Assignment:
The first line of the entries below, the line containing "FYI the section", and every line between them should be repeated exactly, and nothing else.

————————

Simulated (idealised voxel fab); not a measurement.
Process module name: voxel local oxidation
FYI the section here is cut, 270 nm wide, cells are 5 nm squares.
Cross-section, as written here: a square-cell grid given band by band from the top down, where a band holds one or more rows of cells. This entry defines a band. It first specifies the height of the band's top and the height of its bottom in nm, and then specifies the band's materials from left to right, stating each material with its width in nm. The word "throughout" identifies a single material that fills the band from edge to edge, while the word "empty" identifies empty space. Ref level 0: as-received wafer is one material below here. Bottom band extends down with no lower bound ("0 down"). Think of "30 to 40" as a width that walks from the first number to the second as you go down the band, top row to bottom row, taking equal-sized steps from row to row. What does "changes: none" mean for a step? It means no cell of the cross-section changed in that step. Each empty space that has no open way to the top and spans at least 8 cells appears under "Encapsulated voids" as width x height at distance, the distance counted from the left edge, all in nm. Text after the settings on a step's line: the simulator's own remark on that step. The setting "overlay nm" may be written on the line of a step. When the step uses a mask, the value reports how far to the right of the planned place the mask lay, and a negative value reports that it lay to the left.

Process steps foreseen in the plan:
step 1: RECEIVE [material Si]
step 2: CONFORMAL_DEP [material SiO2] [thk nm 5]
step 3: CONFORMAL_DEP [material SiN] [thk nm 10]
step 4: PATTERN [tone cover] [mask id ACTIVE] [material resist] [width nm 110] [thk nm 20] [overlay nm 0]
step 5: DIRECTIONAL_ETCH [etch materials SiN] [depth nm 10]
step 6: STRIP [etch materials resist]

————————

Task output:
Simulated (idealised voxel fab); not a measurement.
Process module name: voxel local oxidation
FYI the section here is cut, 270 nm wide, cells are 5 nm squares.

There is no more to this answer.